=== Section Start ===

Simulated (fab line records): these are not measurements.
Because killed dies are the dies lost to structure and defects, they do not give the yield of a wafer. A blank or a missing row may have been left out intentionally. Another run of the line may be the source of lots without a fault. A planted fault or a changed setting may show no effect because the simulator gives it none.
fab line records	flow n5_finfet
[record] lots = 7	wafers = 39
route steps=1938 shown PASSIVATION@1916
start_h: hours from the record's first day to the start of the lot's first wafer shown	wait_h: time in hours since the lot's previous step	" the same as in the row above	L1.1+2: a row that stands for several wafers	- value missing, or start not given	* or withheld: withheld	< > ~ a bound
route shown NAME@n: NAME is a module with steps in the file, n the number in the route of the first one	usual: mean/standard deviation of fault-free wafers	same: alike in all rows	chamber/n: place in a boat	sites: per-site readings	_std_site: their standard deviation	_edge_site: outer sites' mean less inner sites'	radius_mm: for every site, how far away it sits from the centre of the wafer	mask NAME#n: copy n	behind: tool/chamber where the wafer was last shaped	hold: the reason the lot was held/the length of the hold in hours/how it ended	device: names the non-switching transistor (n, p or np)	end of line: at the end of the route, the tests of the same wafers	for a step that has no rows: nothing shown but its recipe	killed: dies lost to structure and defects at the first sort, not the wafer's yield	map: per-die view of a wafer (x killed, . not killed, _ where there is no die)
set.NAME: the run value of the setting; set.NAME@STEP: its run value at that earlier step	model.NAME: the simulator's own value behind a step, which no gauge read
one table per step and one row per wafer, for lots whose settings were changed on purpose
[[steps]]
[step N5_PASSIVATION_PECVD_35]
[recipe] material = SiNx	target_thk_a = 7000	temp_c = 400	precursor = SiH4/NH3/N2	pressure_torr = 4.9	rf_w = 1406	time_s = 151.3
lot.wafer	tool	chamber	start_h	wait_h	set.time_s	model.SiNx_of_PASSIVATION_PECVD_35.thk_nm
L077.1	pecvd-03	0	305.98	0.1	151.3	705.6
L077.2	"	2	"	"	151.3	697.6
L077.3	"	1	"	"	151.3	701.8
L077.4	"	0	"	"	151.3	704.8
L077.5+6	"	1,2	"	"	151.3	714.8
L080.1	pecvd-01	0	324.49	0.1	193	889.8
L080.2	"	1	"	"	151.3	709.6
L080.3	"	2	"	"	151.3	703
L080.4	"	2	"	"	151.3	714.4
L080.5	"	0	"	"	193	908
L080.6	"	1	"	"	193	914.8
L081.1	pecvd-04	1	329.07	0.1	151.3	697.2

=== Section End ===

- Work item -
Above are some lines. Repeat exactly, and only, those from the line that has "route steps=1938 shown PASSIVATION@1916" through the line that has "start_h: hours from".

- Exercise result -
route steps=1938 shown PASSIVATION@1916
start_h: hours from the record's first day to the start of the lot's first wafer shown	wait_h: time in hours since the lot's previous step	" the same as in the row above	L1.1+2: a row that stands for several wafers	- value missing, or start not given	* or withheld: withheld	< > ~ a bound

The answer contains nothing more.